The complete listing should be transcribed precisely.

== Segment start ==

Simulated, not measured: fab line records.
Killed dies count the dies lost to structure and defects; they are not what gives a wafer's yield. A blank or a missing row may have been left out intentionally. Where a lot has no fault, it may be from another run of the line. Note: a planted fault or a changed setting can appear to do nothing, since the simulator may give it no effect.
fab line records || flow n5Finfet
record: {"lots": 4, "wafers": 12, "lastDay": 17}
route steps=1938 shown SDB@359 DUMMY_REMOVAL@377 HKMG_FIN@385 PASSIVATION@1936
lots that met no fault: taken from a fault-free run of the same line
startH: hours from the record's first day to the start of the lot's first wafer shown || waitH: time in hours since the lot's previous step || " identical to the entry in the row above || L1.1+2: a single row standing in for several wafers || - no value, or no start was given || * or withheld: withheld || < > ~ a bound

== Segment end ==

» **ANSWER AREA**
Simulated, not measured: fab line records.
Killed dies count the dies lost to structure and defects; they are not what gives a wafer's yield. A blank or a missing row may have been left out intentionally. Where a lot has no fault, it may be from another run of the line. Note: a planted fault or a changed setting can appear to do nothing, since the simulator may give it no effect.
fab line records || flow n5Finfet
record: {"lots": 4, "wafers": 12, "lastDay": 17}
route steps=1938 shown SDB@359 DUMMY_REMOVAL@377 HKMG_FIN@385 PASSIVATION@1936
lots that met no fault: taken from a fault-free run of the same line
startH: hours from the record's first day to the start of the lot's first wafer shown || waitH: time in hours since the lot's previous step || " identical to the entry in the row above || L1.1+2: a single row standing in for several wafers || - no value, or no start was given || * or withheld: withheld || < > ~ a bound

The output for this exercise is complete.